* [Work order]:
Copy each line below exactly.

****************

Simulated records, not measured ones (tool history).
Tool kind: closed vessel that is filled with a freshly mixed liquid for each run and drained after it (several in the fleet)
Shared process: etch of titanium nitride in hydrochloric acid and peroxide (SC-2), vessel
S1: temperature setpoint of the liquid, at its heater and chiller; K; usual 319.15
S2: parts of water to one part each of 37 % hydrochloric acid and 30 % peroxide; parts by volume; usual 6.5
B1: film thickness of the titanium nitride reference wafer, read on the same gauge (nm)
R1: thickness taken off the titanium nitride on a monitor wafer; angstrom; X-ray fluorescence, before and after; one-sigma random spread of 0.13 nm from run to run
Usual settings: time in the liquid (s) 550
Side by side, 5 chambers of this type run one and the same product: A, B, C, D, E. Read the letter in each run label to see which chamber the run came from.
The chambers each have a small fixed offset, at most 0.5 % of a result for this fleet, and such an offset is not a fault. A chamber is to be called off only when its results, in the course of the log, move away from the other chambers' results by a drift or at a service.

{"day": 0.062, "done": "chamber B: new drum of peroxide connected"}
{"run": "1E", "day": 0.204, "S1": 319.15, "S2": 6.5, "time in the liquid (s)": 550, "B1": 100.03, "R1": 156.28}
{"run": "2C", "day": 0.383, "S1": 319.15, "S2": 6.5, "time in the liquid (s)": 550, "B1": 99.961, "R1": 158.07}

****************

* [Written answer]:
Simulated records, not measured ones (tool history).
Tool kind: closed vessel that is filled with a freshly mixed liquid for each run and drained after it (several in the fleet)
Shared process: etch of titanium nitride in hydrochloric acid and peroxide (SC-2), vessel
S1: temperature setpoint of the liquid, at its heater and chiller; K; usual 319.15
S2: parts of water to one part each of 37 % hydrochloric acid and 30 % peroxide; parts by volume; usual 6.5
B1: film thickness of the titanium nitride reference wafer, read on the same gauge (nm)
R1: thickness taken off the titanium nitride on a monitor wafer; angstrom; X-ray fluorescence, before and after; one-sigma random spread of 0.13 nm from run to run
Usual settings: time in the liquid (s) 550
Side by side, 5 chambers of this type run one and the same product: A, B, C, D, E. Read the letter in each run label to see which chamber the run came from.
The chambers each have a small fixed offset, at most 0.5 % of a result for this fleet, and such an offset is not a fault. A chamber is to be called off only when its results, in the course of the log, move away from the other chambers' results by a drift or at a service.

{"day": 0.062, "done": "chamber B: new drum of peroxide connected"}
{"run": "1E", "day": 0.204, "S1": 319.15, "S2": 6.5, "time in the liquid (s)": 550, "B1": 100.03, "R1": 156.28}
{"run": "2C", "day": 0.383, "S1": 319.15, "S2": 6.5, "time in the liquid (s)": 550, "B1": 99.961, "R1": 158.07}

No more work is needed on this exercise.